### Data under study
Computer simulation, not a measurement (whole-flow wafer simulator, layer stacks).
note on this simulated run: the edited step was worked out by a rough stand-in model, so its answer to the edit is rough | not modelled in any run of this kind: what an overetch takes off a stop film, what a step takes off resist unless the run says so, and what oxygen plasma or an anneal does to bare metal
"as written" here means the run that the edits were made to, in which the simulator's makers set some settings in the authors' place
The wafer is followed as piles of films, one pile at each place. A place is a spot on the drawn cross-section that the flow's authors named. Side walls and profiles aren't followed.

### Action item
Could you reproduce all the records exactly?

### Expected answer
Computer simulation, not a measurement (whole-flow wafer simulator, layer stacks).
note on this simulated run: the edited step was worked out by a rough stand-in model, so its answer to the edit is rough | not modelled in any run of this kind: what an overetch takes off a stop film, what a step takes off resist unless the run says so, and what oxygen plasma or an anneal does to bare metal
"as written" here means the run that the edits were made to, in which the simulator's makers set some settings in the authors' place
The wafer is followed as piles of films, one pile at each place. A place is a spot on the drawn cross-section that the flow's authors named. Side walls and profiles aren't followed.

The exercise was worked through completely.